** Opening DATA EXTRACTS block **

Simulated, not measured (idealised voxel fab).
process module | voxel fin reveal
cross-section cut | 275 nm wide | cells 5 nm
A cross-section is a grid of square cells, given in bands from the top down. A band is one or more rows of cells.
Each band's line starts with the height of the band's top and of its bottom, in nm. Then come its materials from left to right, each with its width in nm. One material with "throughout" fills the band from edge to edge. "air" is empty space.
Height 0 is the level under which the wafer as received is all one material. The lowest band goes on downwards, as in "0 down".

** Closing DATA EXTRACTS block **

- [EXERCISE] Take the entries and print them exactly. Keep every line.

- [EXERCISE ANSWER]
Simulated, not measured (idealised voxel fab).
process module | voxel fin reveal
cross-section cut | 275 nm wide | cells 5 nm
A cross-section is a grid of square cells, given in bands from the top down. A band is one or more rows of cells.
Each band's line starts with the height of the band's top and of its bottom, in nm. Then come its materials from left to right, each with its width in nm. One material with "throughout" fills the band from edge to edge. "air" is empty space.
Height 0 is the level under which the wafer as received is all one material. The lowest band goes on downwards, as in "0 down".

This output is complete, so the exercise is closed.